→ WORK INSTRUCTION
Print each record below word for word.

=== LISTED RECORDS ===
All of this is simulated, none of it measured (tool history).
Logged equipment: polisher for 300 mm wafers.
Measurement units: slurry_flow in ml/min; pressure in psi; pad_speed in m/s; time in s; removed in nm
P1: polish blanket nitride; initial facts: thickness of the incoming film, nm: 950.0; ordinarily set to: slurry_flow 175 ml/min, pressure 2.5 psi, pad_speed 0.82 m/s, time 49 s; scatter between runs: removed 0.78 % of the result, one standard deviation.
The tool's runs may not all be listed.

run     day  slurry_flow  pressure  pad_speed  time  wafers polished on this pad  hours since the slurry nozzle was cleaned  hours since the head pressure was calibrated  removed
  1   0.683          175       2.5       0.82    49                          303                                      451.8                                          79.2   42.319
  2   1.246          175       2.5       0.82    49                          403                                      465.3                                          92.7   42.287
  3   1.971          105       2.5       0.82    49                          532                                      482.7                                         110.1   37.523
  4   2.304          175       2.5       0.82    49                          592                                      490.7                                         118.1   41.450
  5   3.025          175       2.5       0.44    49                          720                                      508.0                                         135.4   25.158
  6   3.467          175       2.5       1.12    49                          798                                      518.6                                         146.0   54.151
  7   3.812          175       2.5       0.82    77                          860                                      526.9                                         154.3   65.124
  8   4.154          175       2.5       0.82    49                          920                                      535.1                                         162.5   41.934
===

→ ANSWER SPACE
All of this is simulated, none of it measured (tool history).
Logged equipment: polisher for 300 mm wafers.
Measurement units: slurry_flow in ml/min; pressure in psi; pad_speed in m/s; time in s; removed in nm
P1: polish blanket nitride; initial facts: thickness of the incoming film, nm: 950.0; ordinarily set to: slurry_flow 175 ml/min, pressure 2.5 psi, pad_speed 0.82 m/s, time 49 s; scatter between runs: removed 0.78 % of the result, one standard deviation.
The tool's runs may not all be listed.

run     day  slurry_flow  pressure  pad_speed  time  wafers polished on this pad  hours since the slurry nozzle was cleaned  hours since the head pressure was calibrated  removed
  1   0.683          175       2.5       0.82    49                          303                                      451.8                                          79.2   42.319
  2   1.246          175       2.5       0.82    49                          403                                      465.3                                          92.7   42.287
  3   1.971          105       2.5       0.82    49                          532                                      482.7                                         110.1   37.523
  4   2.304          175       2.5       0.82    49                          592                                      490.7                                         118.1   41.450
  5   3.025          175       2.5       0.44    49                          720                                      508.0                                         135.4   25.158
  6   3.467          175       2.5       1.12    49                          798                                      518.6                                         146.0   54.151
  7   3.812          175       2.5       0.82    77                          860                                      526.9                                         154.3   65.124
  8   4.154          175       2.5       0.82    49                          920                                      535.1                                         162.5   41.934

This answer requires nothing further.